**Work task**
Please return the entries, omitting and altering nothing.

*** Begin section ***
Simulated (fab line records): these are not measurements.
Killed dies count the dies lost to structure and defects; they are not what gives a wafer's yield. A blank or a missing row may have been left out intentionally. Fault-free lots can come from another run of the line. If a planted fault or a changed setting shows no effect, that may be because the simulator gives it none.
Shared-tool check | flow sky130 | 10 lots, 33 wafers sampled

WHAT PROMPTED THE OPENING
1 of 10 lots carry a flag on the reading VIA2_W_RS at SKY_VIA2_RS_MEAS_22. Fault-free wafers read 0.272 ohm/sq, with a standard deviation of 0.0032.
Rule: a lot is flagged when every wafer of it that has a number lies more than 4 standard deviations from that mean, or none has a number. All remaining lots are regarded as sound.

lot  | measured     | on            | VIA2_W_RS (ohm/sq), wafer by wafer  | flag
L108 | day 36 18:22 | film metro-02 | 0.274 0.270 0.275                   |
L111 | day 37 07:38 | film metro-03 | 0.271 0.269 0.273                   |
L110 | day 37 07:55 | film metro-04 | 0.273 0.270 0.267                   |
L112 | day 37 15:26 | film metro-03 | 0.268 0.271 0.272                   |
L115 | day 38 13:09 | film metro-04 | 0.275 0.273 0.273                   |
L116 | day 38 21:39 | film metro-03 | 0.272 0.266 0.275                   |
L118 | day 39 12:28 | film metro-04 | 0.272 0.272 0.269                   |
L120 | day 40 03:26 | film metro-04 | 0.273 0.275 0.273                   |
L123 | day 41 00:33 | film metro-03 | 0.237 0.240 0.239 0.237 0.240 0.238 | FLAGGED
*** End section ***

**Worked solution**
Simulated (fab line records): these are not measurements.
Killed dies count the dies lost to structure and defects; they are not what gives a wafer's yield. A blank or a missing row may have been left out intentionally. Fault-free lots can come from another run of the line. If a planted fault or a changed setting shows no effect, that may be because the simulator gives it none.
Shared-tool check | flow sky130 | 10 lots, 33 wafers sampled

WHAT PROMPTED THE OPENING
1 of 10 lots carry a flag on the reading VIA2_W_RS at SKY_VIA2_RS_MEAS_22. Fault-free wafers read 0.272 ohm/sq, with a standard deviation of 0.0032.
Rule: a lot is flagged when every wafer of it that has a number lies more than 4 standard deviations from that mean, or none has a number. All remaining lots are regarded as sound.

lot  | measured     | on            | VIA2_W_RS (ohm/sq), wafer by wafer  | flag
L108 | day 36 18:22 | film metro-02 | 0.274 0.270 0.275                   |
L111 | day 37 07:38 | film metro-03 | 0.271 0.269 0.273                   |
L110 | day 37 07:55 | film metro-04 | 0.273 0.270 0.267                   |
L112 | day 37 15:26 | film metro-03 | 0.268 0.271 0.272                   |
L115 | day 38 13:09 | film metro-04 | 0.275 0.273 0.273                   |
L116 | day 38 21:39 | film metro-03 | 0.272 0.266 0.275                   |
L118 | day 39 12:28 | film metro-04 | 0.272 0.272 0.269                   |
L120 | day 40 03:26 | film metro-04 | 0.273 0.275 0.273                   |
L123 | day 41 00:33 | film metro-03 | 0.237 0.240 0.239 0.237 0.240 0.238 | FLAGGED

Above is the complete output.